### [RECORDED DATA]
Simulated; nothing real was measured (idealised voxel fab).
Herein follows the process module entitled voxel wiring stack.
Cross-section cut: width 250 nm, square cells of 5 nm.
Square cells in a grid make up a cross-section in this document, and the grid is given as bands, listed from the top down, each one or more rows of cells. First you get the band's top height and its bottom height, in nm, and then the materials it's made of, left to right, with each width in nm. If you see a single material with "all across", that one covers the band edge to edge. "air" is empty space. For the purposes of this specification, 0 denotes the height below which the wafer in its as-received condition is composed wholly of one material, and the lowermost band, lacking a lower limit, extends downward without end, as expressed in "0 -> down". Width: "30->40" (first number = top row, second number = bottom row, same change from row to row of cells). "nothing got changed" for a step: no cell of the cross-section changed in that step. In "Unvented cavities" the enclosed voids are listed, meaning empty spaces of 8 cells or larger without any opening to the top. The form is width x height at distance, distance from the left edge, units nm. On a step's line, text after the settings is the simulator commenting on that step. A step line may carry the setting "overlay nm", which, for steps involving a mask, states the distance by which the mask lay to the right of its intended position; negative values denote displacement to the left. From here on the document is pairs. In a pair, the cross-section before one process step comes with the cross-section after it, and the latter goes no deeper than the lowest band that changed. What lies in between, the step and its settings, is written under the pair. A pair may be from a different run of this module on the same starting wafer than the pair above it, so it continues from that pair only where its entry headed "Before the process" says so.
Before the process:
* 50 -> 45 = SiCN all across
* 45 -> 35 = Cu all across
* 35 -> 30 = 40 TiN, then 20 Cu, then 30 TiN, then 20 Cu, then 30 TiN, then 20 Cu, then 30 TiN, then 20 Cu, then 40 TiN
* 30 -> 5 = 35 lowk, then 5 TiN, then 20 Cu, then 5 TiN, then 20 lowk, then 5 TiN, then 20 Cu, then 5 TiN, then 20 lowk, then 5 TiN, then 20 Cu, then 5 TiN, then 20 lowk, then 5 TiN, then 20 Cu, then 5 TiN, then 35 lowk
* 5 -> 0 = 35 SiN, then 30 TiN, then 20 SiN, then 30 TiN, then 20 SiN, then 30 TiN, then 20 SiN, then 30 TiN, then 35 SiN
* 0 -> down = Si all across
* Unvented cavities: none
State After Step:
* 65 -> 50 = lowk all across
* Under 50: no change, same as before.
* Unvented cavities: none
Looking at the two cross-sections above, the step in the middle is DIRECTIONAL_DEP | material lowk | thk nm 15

### [REQUIREMENT]
All lines above from the one containing "Herein follows the" to the one containing "Cross-section cut: width" must be repeated exactly, both lines included, and no others.

### [TASK RESULT]
Herein follows the process module entitled voxel wiring stack.
Cross-section cut: width 250 nm, square cells of 5 nm.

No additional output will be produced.